### INFORMATION
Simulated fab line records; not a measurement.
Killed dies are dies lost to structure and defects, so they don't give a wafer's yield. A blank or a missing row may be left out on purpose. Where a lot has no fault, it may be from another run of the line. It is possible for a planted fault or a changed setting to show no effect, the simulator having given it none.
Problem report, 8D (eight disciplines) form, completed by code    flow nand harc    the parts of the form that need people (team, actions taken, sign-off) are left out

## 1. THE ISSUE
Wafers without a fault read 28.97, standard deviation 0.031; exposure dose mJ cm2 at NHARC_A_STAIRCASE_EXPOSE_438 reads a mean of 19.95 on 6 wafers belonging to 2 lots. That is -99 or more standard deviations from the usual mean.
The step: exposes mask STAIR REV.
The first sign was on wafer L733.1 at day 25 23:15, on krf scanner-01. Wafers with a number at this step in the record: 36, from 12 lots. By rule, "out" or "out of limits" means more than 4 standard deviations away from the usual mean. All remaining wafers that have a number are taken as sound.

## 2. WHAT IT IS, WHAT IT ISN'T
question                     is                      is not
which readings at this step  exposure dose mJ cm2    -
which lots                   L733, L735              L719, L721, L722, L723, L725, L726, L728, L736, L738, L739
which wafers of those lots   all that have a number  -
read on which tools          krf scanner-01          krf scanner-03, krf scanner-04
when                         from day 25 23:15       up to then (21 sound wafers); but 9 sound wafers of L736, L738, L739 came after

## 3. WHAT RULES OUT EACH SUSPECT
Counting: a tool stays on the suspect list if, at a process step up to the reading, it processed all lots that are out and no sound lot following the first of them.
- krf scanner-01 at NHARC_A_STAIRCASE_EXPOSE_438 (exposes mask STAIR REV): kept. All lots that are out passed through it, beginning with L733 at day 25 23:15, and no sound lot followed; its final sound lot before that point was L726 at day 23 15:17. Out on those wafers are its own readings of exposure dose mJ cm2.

### ASSIGNMENT
Scan the lines above for "The first sign" and for "read on which". Repeat exactly the line holding each of them and every line in between.

### TASK SOLUTION
The first sign was on wafer L733.1 at day 25 23:15, on krf scanner-01. Wafers with a number at this step in the record: 36, from 12 lots. By rule, "out" or "out of limits" means more than 4 standard deviations away from the usual mean. All remaining wafers that have a number are taken as sound.

## 2. WHAT IT IS, WHAT IT ISN'T
question                     is                      is not
which readings at this step  exposure dose mJ cm2    -
which lots                   L733, L735              L719, L721, L722, L723, L725, L726, L728, L736, L738, L739
which wafers of those lots   all that have a number  -
read on which tools          krf scanner-01          krf scanner-03, krf scanner-04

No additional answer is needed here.